[Opening DATA LISTING section]

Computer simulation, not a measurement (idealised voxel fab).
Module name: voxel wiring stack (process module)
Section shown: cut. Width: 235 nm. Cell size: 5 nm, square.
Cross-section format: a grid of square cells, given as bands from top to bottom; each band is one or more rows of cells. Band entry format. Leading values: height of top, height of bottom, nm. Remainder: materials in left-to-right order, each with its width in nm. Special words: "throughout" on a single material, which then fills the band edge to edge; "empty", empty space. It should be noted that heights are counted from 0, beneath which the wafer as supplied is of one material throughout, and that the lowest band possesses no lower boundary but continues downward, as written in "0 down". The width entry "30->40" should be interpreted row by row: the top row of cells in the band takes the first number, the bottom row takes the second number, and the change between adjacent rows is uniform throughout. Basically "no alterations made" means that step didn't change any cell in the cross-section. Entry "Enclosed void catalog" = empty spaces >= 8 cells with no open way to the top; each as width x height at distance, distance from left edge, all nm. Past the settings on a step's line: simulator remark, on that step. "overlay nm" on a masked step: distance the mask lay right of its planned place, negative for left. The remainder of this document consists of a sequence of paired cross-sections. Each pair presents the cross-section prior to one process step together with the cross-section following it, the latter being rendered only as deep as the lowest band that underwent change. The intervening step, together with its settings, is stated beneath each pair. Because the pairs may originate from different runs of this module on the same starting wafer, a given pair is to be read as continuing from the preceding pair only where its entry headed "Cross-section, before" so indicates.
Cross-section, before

[Closing DATA LISTING section]

ACTIVITY:
The records must be given again in full, exactly as they were written.

YOUR SOLUTION:
Computer simulation, not a measurement (idealised voxel fab).
Module name: voxel wiring stack (process module)
Section shown: cut. Width: 235 nm. Cell size: 5 nm, square.
Cross-section format: a grid of square cells, given as bands from top to bottom; each band is one or more rows of cells. Band entry format. Leading values: height of top, height of bottom, nm. Remainder: materials in left-to-right order, each with its width in nm. Special words: "throughout" on a single material, which then fills the band edge to edge; "empty", empty space. It should be noted that heights are counted from 0, beneath which the wafer as supplied is of one material throughout, and that the lowest band possesses no lower boundary but continues downward, as written in "0 down". The width entry "30->40" should be interpreted row by row: the top row of cells in the band takes the first number, the bottom row takes the second number, and the change between adjacent rows is uniform throughout. Basically "no alterations made" means that step didn't change any cell in the cross-section. Entry "Enclosed void catalog" = empty spaces >= 8 cells with no open way to the top; each as width x height at distance, distance from left edge, all nm. Past the settings on a step's line: simulator remark, on that step. "overlay nm" on a masked step: distance the mask lay right of its planned place, negative for left. The remainder of this document consists of a sequence of paired cross-sections. Each pair presents the cross-section prior to one process step together with the cross-section following it, the latter being rendered only as deep as the lowest band that underwent change. The intervening step, together with its settings, is stated beneath each pair. Because the pairs may originate from different runs of this module on the same starting wafer, a given pair is to be read as continuing from the preceding pair only where its entry headed "Cross-section, before" so indicates.
Cross-section, before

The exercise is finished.